WORK ORDER:
A faithful copy is needed. Set down all of the data below exactly.

┌──

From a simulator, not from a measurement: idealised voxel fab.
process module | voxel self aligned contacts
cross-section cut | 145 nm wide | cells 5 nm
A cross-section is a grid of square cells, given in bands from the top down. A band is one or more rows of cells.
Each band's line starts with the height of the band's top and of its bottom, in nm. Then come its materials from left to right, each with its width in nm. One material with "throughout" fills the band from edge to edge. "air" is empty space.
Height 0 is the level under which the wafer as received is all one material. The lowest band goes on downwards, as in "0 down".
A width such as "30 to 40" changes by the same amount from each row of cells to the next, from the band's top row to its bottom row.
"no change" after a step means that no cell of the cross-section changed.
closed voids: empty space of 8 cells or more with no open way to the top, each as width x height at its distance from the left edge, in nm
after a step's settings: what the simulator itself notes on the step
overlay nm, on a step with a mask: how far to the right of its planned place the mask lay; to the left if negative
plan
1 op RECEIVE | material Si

└──

WRITTEN ANSWER:
From a simulator, not from a measurement: idealised voxel fab.
process module | voxel self aligned contacts
cross-section cut | 145 nm wide | cells 5 nm
A cross-section is a grid of square cells, given in bands from the top down. A band is one or more rows of cells.
Each band's line starts with the height of the band's top and of its bottom, in nm. Then come its materials from left to right, each with its width in nm. One material with "throughout" fills the band from edge to edge. "air" is empty space.
Height 0 is the level under which the wafer as received is all one material. The lowest band goes on downwards, as in "0 down".
A width such as "30 to 40" changes by the same amount from each row of cells to the next, from the band's top row to its bottom row.
"no change" after a step means that no cell of the cross-section changed.
closed voids: empty space of 8 cells or more with no open way to the top, each as width x height at its distance from the left edge, in nm
after a step's settings: what the simulator itself notes on the step
overlay nm, on a step with a mask: how far to the right of its planned place the mask lay; to the left if negative
plan
1 op RECEIVE | material Si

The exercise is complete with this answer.